*** Block opens ***

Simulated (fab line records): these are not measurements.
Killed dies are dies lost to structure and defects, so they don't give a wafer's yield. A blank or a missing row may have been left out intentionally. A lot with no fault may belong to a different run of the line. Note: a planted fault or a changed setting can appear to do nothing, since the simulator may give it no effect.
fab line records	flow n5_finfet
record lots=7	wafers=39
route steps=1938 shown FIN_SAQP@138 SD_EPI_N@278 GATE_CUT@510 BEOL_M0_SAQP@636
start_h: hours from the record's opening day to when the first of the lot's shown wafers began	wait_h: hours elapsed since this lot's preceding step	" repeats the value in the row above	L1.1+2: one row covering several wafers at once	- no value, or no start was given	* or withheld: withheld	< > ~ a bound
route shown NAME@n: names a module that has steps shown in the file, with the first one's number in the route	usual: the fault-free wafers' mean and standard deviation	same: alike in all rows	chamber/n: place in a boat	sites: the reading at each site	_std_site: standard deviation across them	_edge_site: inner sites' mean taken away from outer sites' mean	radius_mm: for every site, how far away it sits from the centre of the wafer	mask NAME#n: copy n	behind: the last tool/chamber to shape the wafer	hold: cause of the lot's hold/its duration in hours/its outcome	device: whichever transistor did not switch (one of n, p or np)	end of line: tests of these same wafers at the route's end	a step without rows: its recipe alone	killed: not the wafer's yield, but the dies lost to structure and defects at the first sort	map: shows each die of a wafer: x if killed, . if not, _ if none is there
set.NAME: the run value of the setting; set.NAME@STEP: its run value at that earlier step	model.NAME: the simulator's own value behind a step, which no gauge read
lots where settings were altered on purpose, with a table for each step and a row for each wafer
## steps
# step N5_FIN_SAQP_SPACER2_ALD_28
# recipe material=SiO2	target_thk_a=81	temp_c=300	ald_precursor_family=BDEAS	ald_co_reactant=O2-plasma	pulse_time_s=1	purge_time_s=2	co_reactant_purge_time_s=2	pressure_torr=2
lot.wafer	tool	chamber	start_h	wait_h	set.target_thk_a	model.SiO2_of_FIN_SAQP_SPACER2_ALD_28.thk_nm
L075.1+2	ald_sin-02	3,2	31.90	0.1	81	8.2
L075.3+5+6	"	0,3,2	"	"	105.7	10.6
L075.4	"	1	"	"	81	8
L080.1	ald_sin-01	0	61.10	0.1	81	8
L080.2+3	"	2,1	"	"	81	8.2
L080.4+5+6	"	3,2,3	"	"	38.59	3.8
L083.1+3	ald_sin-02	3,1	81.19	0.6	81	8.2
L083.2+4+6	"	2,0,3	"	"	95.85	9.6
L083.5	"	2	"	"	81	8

*** Block closes ***

• [ACTION ITEM] What you return should be the lines from the beginning of the records through the one that contains "# step N5_FIN_SAQP_SPACER2_ALD_28", repeated exactly and with no additions.

• [WORKED SOLUTION]
Simulated (fab line records): these are not measurements.
Killed dies are dies lost to structure and defects, so they don't give a wafer's yield. A blank or a missing row may have been left out intentionally. A lot with no fault may belong to a different run of the line. Note: a planted fault or a changed setting can appear to do nothing, since the simulator may give it no effect.
fab line records	flow n5_finfet
record lots=7	wafers=39
route steps=1938 shown FIN_SAQP@138 SD_EPI_N@278 GATE_CUT@510 BEOL_M0_SAQP@636
start_h: hours from the record's opening day to when the first of the lot's shown wafers began	wait_h: hours elapsed since this lot's preceding step	" repeats the value in the row above	L1.1+2: one row covering several wafers at once	- no value, or no start was given	* or withheld: withheld	< > ~ a bound
route shown NAME@n: names a module that has steps shown in the file, with the first one's number in the route	usual: the fault-free wafers' mean and standard deviation	same: alike in all rows	chamber/n: place in a boat	sites: the reading at each site	_std_site: standard deviation across them	_edge_site: inner sites' mean taken away from outer sites' mean	radius_mm: for every site, how far away it sits from the centre of the wafer	mask NAME#n: copy n	behind: the last tool/chamber to shape the wafer	hold: cause of the lot's hold/its duration in hours/its outcome	device: whichever transistor did not switch (one of n, p or np)	end of line: tests of these same wafers at the route's end	a step without rows: its recipe alone	killed: not the wafer's yield, but the dies lost to structure and defects at the first sort	map: shows each die of a wafer: x if killed, . if not, _ if none is there
set.NAME: the run value of the setting; set.NAME@STEP: its run value at that earlier step	model.NAME: the simulator's own value behind a step, which no gauge read
lots where settings were altered on purpose, with a table for each step and a row for each wafer
## steps
# step N5_FIN_SAQP_SPACER2_ALD_28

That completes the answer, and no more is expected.